**WORK TASK:** What you return should be the lines from the first line of the records below through the line holding "One pile of", unchanged.

**MATERIAL SUPPLIED:**
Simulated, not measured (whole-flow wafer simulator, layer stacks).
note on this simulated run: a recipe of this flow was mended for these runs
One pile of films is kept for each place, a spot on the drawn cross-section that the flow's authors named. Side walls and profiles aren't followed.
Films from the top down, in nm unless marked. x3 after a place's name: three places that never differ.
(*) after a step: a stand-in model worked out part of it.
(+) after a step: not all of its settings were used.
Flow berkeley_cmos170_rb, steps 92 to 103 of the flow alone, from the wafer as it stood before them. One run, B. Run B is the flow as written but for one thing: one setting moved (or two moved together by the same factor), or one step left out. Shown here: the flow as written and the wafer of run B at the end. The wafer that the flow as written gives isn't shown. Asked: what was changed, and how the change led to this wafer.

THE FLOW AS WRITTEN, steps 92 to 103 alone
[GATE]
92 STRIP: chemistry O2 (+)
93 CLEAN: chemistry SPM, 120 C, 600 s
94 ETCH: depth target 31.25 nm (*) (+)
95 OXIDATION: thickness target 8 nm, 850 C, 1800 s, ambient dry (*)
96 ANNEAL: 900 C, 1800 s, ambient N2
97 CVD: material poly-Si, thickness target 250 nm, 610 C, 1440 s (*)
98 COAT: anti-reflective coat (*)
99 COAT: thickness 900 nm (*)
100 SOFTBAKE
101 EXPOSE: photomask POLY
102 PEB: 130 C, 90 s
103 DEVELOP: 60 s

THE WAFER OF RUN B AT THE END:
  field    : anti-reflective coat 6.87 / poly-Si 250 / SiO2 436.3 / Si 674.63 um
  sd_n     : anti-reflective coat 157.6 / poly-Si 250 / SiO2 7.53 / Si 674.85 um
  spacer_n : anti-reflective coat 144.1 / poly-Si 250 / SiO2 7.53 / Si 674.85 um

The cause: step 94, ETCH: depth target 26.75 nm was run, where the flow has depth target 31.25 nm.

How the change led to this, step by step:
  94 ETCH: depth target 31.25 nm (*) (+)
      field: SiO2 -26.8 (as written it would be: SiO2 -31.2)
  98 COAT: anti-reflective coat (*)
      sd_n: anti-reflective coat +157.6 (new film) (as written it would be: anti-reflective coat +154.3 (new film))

**TASK OUTPUT:**
Simulated, not measured (whole-flow wafer simulator, layer stacks).
note on this simulated run: a recipe of this flow was mended for these runs
One pile of films is kept for each place, a spot on the drawn cross-section that the flow's authors named. Side walls and profiles aren't followed.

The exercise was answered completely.